Given entries
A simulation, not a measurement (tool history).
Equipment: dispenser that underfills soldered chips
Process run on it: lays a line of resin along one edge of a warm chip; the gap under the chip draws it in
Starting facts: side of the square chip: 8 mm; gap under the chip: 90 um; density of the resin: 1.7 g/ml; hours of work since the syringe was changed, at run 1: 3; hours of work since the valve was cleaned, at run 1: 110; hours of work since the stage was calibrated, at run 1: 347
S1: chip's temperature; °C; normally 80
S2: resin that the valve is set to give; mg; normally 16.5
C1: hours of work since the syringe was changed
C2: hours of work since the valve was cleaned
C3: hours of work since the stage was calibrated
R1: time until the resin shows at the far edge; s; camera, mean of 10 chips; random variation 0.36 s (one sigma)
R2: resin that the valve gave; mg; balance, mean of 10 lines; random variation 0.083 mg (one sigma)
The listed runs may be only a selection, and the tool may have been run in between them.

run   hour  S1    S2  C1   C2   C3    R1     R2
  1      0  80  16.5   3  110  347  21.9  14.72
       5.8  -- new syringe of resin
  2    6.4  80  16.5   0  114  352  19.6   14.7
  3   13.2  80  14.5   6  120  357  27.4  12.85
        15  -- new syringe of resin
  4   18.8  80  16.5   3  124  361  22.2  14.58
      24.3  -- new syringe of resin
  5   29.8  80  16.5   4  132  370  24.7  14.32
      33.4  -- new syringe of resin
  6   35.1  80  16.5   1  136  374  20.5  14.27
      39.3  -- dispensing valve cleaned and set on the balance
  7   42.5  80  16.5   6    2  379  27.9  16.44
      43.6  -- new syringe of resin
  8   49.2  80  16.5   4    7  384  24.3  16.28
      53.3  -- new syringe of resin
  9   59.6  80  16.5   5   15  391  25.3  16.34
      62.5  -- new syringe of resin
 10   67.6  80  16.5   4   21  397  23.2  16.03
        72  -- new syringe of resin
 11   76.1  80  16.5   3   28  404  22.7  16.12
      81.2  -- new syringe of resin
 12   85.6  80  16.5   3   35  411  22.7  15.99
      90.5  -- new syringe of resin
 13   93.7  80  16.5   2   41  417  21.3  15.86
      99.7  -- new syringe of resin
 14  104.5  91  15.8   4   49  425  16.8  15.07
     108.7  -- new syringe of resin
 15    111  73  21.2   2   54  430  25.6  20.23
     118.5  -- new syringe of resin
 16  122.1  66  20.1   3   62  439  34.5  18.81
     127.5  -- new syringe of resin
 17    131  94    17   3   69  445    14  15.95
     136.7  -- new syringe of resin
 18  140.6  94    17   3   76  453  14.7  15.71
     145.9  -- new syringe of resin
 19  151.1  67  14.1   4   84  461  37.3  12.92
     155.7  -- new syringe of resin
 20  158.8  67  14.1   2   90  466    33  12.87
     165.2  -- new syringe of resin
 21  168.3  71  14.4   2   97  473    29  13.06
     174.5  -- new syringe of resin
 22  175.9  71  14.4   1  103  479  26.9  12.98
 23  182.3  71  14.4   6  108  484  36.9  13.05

Work order
Using the entries above, return exactly the lines from the line with "C2: hours of work since the valve was cleaned" to the line with "The listed runs", counting both of those lines.

Exercise result
C2: hours of work since the valve was cleaned
C3: hours of work since the stage was calibrated
R1: time until the resin shows at the far edge; s; camera, mean of 10 chips; random variation 0.36 s (one sigma)
R2: resin that the valve gave; mg; balance, mean of 10 lines; random variation 0.083 mg (one sigma)
The listed runs may be only a selection, and the tool may have been run in between them.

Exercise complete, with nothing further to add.